→ **Work order**:
Since each line must match the original, copy out the records with no differences at all.

→ **Information given**:
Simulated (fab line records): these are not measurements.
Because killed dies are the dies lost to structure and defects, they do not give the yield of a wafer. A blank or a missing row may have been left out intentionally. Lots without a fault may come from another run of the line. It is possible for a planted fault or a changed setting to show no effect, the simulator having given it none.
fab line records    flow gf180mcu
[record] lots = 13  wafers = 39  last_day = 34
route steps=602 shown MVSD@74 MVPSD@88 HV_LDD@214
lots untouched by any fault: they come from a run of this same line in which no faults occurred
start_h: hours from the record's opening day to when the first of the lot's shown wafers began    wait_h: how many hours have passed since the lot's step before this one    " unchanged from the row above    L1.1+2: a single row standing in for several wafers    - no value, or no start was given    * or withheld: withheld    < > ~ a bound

→ **Answer area**:
Simulated (fab line records): these are not measurements.
Because killed dies are the dies lost to structure and defects, they do not give the yield of a wafer. A blank or a missing row may have been left out intentionally. Lots without a fault may come from another run of the line. It is possible for a planted fault or a changed setting to show no effect, the simulator having given it none.
fab line records    flow gf180mcu
[record] lots = 13  wafers = 39  last_day = 34
route steps=602 shown MVSD@74 MVPSD@88 HV_LDD@214
lots untouched by any fault: they come from a run of this same line in which no faults occurred
start_h: hours from the record's opening day to when the first of the lot's shown wafers began    wait_h: how many hours have passed since the lot's step before this one    " unchanged from the row above    L1.1+2: a single row standing in for several wafers    - no value, or no start was given    * or withheld: withheld    < > ~ a bound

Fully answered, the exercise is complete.